_Data records_
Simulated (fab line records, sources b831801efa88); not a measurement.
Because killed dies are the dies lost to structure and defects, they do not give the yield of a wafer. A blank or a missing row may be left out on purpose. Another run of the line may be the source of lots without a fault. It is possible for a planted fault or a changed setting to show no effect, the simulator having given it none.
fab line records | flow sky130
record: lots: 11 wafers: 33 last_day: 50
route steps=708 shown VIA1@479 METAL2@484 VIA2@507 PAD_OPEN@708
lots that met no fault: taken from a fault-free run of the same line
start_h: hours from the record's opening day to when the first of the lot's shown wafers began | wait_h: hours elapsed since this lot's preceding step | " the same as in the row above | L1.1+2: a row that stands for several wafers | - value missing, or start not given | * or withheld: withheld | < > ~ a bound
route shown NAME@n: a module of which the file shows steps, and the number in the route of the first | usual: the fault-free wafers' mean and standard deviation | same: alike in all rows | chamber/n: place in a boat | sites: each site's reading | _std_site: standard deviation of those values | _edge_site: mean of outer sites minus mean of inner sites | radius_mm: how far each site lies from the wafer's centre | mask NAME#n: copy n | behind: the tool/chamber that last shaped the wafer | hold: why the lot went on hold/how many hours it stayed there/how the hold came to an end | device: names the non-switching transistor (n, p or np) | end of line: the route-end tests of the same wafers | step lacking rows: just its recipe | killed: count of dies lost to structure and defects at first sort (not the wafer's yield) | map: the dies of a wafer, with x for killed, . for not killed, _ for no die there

_Task item_
This exercise asks for every line of the records to be repeated exactly.

_Answer area_
Simulated (fab line records, sources b831801efa88); not a measurement.
Because killed dies are the dies lost to structure and defects, they do not give the yield of a wafer. A blank or a missing row may be left out on purpose. Another run of the line may be the source of lots without a fault. It is possible for a planted fault or a changed setting to show no effect, the simulator having given it none.
fab line records | flow sky130
record: lots: 11 wafers: 33 last_day: 50
route steps=708 shown VIA1@479 METAL2@484 VIA2@507 PAD_OPEN@708
lots that met no fault: taken from a fault-free run of the same line
start_h: hours from the record's opening day to when the first of the lot's shown wafers began | wait_h: hours elapsed since this lot's preceding step | " the same as in the row above | L1.1+2: a row that stands for several wafers | - value missing, or start not given | * or withheld: withheld | < > ~ a bound
route shown NAME@n: a module of which the file shows steps, and the number in the route of the first | usual: the fault-free wafers' mean and standard deviation | same: alike in all rows | chamber/n: place in a boat | sites: each site's reading | _std_site: standard deviation of those values | _edge_site: mean of outer sites minus mean of inner sites | radius_mm: how far each site lies from the wafer's centre | mask NAME#n: copy n | behind: the tool/chamber that last shaped the wafer | hold: why the lot went on hold/how many hours it stayed there/how the hold came to an end | device: names the non-switching transistor (n, p or np) | end of line: the route-end tests of the same wafers | step lacking rows: just its recipe | killed: count of dies lost to structure and defects at first sort (not the wafer's yield) | map: the dies of a wafer, with x for killed, . for not killed, _ for no die there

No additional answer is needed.